********

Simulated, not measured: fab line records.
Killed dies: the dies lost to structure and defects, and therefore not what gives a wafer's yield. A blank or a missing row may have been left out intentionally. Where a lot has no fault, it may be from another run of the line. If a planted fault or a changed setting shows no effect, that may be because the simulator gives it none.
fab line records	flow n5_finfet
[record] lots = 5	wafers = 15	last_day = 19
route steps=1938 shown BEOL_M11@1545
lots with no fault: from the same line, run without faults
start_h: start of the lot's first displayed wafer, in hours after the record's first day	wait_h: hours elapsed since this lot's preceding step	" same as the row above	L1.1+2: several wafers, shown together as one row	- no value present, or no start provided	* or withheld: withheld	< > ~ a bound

********

• Task item: Exactly as written, transcribe each line of the data.

• Written answer:
Simulated, not measured: fab line records.
Killed dies: the dies lost to structure and defects, and therefore not what gives a wafer's yield. A blank or a missing row may have been left out intentionally. Where a lot has no fault, it may be from another run of the line. If a planted fault or a changed setting shows no effect, that may be because the simulator gives it none.
fab line records	flow n5_finfet
[record] lots = 5	wafers = 15	last_day = 19
route steps=1938 shown BEOL_M11@1545
lots with no fault: from the same line, run without faults
start_h: start of the lot's first displayed wafer, in hours after the record's first day	wait_h: hours elapsed since this lot's preceding step	" same as the row above	L1.1+2: several wafers, shown together as one row	- no value present, or no start provided	* or withheld: withheld	< > ~ a bound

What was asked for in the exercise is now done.